* **Work item**
Lines from the line with "the last) |" to the line with "Imagine a thin" in the entries below, and only those, must be output exactly, with both ends included.

• • • • •

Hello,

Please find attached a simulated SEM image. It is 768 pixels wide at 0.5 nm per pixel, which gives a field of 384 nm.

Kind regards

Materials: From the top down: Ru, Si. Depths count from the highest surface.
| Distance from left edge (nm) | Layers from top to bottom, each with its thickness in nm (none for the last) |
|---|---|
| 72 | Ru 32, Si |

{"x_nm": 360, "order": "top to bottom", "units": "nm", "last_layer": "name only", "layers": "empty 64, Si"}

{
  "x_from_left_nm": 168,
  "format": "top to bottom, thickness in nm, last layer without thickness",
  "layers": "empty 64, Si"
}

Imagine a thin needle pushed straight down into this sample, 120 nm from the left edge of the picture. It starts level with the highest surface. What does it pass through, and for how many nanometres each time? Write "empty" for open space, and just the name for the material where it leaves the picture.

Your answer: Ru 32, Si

• • • • •

* **Exercise response**
| Distance from left edge (nm) | Layers from top to bottom, each with its thickness in nm (none for the last) |
|---|---|
| 72 | Ru 32, Si |

{"x_nm": 360, "order": "top to bottom", "units": "nm", "last_layer": "name only", "layers": "empty 64, Si"}

{
  "x_from_left_nm": 168,
  "format": "top to bottom, thickness in nm, last layer without thickness",
  "layers": "empty 64, Si"
}

Imagine a thin needle pushed straight down into this sample, 120 nm from the left edge of the picture. It starts level with the highest surface. What does it pass through, and for how many nanometres each time? Write "empty" for open space, and just the name for the material where it leaves the picture.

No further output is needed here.